##### Material provided
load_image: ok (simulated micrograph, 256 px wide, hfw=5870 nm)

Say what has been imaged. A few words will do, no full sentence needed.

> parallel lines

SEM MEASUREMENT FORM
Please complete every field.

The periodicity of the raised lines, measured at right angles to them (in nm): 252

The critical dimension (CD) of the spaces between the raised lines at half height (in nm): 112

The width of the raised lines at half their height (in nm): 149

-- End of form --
##########

* **Work order**
Give back, verbatim, the lines from the top of the entries above through the line containing "The width of".

* **Exercise output**
load_image: ok (simulated micrograph, 256 px wide, hfw=5870 nm)

Say what has been imaged. A few words will do, no full sentence needed.

> parallel lines

SEM MEASUREMENT FORM
Please complete every field.

The periodicity of the raised lines, measured at right angles to them (in nm): 252

The critical dimension (CD) of the spaces between the raised lines at half height (in nm): 112

The width of the raised lines at half their height (in nm): 149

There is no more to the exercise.